________________

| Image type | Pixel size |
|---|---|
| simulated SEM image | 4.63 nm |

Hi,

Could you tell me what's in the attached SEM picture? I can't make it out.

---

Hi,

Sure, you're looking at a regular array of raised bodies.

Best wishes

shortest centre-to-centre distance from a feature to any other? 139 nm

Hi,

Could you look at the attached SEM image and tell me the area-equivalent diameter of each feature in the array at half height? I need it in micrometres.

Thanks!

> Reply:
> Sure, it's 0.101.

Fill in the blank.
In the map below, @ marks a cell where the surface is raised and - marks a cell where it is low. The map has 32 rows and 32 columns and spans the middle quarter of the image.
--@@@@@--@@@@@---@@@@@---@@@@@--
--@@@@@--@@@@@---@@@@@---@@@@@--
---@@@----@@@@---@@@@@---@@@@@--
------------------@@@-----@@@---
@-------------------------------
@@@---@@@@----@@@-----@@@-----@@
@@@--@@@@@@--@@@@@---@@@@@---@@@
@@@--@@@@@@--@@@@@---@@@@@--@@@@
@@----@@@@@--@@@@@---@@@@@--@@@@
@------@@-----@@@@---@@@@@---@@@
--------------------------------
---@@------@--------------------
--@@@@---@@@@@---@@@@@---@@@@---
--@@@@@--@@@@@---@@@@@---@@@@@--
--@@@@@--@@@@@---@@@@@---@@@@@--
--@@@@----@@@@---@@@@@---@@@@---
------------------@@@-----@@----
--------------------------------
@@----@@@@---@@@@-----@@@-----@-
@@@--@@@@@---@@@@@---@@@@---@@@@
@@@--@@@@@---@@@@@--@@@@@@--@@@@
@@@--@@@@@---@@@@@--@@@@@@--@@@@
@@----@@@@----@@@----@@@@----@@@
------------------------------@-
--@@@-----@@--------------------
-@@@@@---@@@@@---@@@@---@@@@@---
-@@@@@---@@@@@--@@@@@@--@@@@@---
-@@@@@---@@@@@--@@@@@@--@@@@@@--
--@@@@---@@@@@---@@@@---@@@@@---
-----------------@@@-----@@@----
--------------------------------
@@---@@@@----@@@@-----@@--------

________________

Work task » Print the records above verbatim from their first line to the line containing "Best wishes", both included, and stop there.

Exercise solution »
| Image type | Pixel size |
|---|---|
| simulated SEM image | 4.63 nm |

Hi,

Could you tell me what's in the attached SEM picture? I can't make it out.

---

Hi,

Sure, you're looking at a regular array of raised bodies.

Best wishes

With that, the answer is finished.